+++++

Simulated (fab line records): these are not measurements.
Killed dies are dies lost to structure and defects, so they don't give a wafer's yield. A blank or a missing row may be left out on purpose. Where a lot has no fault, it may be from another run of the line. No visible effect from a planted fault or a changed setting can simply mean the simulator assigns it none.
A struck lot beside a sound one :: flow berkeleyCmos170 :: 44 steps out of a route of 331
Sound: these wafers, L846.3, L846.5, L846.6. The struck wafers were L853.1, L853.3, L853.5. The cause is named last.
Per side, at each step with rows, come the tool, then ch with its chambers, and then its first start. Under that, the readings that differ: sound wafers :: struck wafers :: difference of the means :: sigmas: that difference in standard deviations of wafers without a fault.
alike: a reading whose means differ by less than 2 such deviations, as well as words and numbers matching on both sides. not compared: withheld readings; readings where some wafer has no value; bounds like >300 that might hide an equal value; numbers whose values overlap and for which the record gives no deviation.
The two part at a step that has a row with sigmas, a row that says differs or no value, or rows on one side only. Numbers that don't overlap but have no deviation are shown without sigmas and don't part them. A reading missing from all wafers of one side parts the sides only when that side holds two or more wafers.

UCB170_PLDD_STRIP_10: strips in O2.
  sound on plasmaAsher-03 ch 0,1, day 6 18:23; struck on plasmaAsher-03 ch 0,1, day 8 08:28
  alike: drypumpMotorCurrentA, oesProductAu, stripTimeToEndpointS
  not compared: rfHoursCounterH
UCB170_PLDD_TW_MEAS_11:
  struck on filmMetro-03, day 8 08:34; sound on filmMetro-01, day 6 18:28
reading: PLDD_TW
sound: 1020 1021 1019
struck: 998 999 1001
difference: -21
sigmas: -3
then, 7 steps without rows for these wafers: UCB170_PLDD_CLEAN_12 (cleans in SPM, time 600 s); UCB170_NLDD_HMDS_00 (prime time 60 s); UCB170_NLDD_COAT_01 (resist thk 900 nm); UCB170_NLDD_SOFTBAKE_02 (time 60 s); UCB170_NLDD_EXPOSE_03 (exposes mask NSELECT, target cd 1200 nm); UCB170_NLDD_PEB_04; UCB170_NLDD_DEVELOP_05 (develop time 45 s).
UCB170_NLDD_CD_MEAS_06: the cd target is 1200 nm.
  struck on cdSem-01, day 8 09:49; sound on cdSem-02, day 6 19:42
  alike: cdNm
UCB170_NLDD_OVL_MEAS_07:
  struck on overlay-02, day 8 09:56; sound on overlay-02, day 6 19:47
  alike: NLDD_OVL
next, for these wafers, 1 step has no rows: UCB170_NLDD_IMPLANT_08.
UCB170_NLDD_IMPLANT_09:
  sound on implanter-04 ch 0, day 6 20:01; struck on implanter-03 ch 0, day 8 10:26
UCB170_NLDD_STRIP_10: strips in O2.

+++++

## WORK INSTRUCTION:
Retype exactly the lines from the first line of the records above through the line containing "Sound: these wafers, L846.3, L846.5, L846.6.", both included, and nothing else.

## ANSWER AREA:
Simulated (fab line records): these are not measurements.
Killed dies are dies lost to structure and defects, so they don't give a wafer's yield. A blank or a missing row may be left out on purpose. Where a lot has no fault, it may be from another run of the line. No visible effect from a planted fault or a changed setting can simply mean the simulator assigns it none.
A struck lot beside a sound one :: flow berkeleyCmos170 :: 44 steps out of a route of 331
Sound: these wafers, L846.3, L846.5, L846.6. The struck wafers were L853.1, L853.3, L853.5. The cause is named last.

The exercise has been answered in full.